(RECORDS PROVIDED Opens)
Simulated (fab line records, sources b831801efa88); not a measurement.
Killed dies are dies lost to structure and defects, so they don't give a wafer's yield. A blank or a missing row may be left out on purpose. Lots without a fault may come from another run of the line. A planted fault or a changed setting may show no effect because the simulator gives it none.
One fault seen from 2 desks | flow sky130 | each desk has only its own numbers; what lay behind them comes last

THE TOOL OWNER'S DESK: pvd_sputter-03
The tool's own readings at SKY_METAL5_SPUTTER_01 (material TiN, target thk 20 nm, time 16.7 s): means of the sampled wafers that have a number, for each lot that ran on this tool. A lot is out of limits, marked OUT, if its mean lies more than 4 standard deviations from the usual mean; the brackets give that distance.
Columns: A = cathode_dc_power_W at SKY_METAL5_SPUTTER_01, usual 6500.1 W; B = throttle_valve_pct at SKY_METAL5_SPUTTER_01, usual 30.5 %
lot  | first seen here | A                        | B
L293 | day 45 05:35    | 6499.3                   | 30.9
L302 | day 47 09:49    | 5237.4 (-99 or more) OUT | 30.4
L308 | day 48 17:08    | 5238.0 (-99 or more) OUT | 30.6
(RECORDS PROVIDED Closes)

WORK REQUEST: What is needed is an exact transcription of all the data.

TASK ANSWER:
Simulated (fab line records, sources b831801efa88); not a measurement.
Killed dies are dies lost to structure and defects, so they don't give a wafer's yield. A blank or a missing row may be left out on purpose. Lots without a fault may come from another run of the line. A planted fault or a changed setting may show no effect because the simulator gives it none.
One fault seen from 2 desks | flow sky130 | each desk has only its own numbers; what lay behind them comes last

THE TOOL OWNER'S DESK: pvd_sputter-03
The tool's own readings at SKY_METAL5_SPUTTER_01 (material TiN, target thk 20 nm, time 16.7 s): means of the sampled wafers that have a number, for each lot that ran on this tool. A lot is out of limits, marked OUT, if its mean lies more than 4 standard deviations from the usual mean; the brackets give that distance.
Columns: A = cathode_dc_power_W at SKY_METAL5_SPUTTER_01, usual 6500.1 W; B = throttle_valve_pct at SKY_METAL5_SPUTTER_01, usual 30.5 %
lot  | first seen here | A                        | B
L293 | day 45 05:35    | 6499.3                   | 30.9
L302 | day 47 09:49    | 5237.4 (-99 or more) OUT | 30.4
L308 | day 48 17:08    | 5238.0 (-99 or more) OUT | 30.6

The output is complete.